··· Data for review ···
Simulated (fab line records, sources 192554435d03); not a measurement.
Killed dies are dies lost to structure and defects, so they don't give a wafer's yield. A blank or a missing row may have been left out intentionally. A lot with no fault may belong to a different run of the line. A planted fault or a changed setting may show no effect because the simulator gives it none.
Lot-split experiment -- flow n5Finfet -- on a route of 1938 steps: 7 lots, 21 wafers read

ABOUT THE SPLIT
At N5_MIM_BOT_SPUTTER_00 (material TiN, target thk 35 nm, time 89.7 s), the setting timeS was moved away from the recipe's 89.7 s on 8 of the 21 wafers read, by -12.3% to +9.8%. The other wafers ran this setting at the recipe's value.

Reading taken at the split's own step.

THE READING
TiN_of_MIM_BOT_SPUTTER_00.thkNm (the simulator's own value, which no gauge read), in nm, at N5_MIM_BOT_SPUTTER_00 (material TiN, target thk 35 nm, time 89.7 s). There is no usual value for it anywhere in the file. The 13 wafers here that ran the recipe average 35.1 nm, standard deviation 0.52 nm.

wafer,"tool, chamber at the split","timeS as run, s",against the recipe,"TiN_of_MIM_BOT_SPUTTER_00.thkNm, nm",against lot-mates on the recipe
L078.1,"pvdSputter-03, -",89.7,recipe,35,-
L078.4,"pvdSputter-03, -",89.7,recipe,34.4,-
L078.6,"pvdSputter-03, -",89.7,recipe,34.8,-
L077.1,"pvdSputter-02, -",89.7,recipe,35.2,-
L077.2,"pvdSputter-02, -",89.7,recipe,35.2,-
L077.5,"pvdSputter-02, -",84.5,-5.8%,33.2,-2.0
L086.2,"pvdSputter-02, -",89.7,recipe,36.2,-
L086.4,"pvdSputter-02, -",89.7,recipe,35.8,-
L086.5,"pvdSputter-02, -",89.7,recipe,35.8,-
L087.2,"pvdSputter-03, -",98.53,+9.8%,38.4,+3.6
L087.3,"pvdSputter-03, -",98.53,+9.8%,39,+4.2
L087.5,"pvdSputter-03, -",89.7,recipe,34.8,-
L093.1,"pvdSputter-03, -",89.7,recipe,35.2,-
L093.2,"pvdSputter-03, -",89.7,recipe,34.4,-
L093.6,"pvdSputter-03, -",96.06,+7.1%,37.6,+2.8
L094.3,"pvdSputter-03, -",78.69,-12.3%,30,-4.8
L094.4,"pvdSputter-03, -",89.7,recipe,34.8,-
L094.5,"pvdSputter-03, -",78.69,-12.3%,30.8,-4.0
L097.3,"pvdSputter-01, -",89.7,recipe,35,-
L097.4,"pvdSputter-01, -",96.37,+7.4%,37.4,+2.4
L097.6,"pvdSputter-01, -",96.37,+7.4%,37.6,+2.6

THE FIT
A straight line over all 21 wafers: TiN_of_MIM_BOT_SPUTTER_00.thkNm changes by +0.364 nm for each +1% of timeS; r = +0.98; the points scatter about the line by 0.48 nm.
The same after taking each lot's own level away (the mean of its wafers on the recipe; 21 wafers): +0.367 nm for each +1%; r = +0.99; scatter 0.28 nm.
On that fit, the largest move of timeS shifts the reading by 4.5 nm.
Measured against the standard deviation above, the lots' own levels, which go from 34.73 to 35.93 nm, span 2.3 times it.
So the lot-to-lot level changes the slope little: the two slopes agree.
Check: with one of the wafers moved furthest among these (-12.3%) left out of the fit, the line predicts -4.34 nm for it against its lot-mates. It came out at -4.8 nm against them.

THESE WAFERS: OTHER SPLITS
···

--- Work item ---
Restate the data verbatim through the "ABOUT THE SPLIT" line.

--- Task result ---
Simulated (fab line records, sources 192554435d03); not a measurement.
Killed dies are dies lost to structure and defects, so they don't give a wafer's yield. A blank or a missing row may have been left out intentionally. A lot with no fault may belong to a different run of the line. A planted fault or a changed setting may show no effect because the simulator gives it none.
Lot-split experiment -- flow n5Finfet -- on a route of 1938 steps: 7 lots, 21 wafers read

ABOUT THE SPLIT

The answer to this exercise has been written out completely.